**Work task:** Each record below should be printed exactly as it was written.

BEGIN Data supplied
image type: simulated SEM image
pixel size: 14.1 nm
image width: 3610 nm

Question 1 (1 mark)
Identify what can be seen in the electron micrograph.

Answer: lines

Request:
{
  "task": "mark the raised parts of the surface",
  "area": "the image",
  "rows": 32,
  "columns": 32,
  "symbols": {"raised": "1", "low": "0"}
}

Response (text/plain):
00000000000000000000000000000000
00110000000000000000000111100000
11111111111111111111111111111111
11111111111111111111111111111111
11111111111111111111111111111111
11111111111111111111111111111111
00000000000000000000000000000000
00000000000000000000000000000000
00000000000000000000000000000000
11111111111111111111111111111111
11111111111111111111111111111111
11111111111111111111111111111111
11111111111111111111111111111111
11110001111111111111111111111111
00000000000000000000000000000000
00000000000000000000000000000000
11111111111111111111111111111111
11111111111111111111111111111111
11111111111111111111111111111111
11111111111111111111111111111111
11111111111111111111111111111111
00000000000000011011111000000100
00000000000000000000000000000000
END Data supplied

**Your solution:**
image type: simulated SEM image
pixel size: 14.1 nm
image width: 3610 nm

Question 1 (1 mark)
Identify what can be seen in the electron micrograph.

Answer: lines

Request:
{
  "task": "mark the raised parts of the surface",
  "area": "the image",
  "rows": 32,
  "columns": 32,
  "symbols": {"raised": "1", "low": "0"}
}

Response (text/plain):
00000000000000000000000000000000
00110000000000000000000111100000
11111111111111111111111111111111
11111111111111111111111111111111
11111111111111111111111111111111
11111111111111111111111111111111
00000000000000000000000000000000
00000000000000000000000000000000
00000000000000000000000000000000
11111111111111111111111111111111
11111111111111111111111111111111
11111111111111111111111111111111
11111111111111111111111111111111
11110001111111111111111111111111
00000000000000000000000000000000
00000000000000000000000000000000
11111111111111111111111111111111
11111111111111111111111111111111
11111111111111111111111111111111
11111111111111111111111111111111
11111111111111111111111111111111
00000000000000011011111000000100
00000000000000000000000000000000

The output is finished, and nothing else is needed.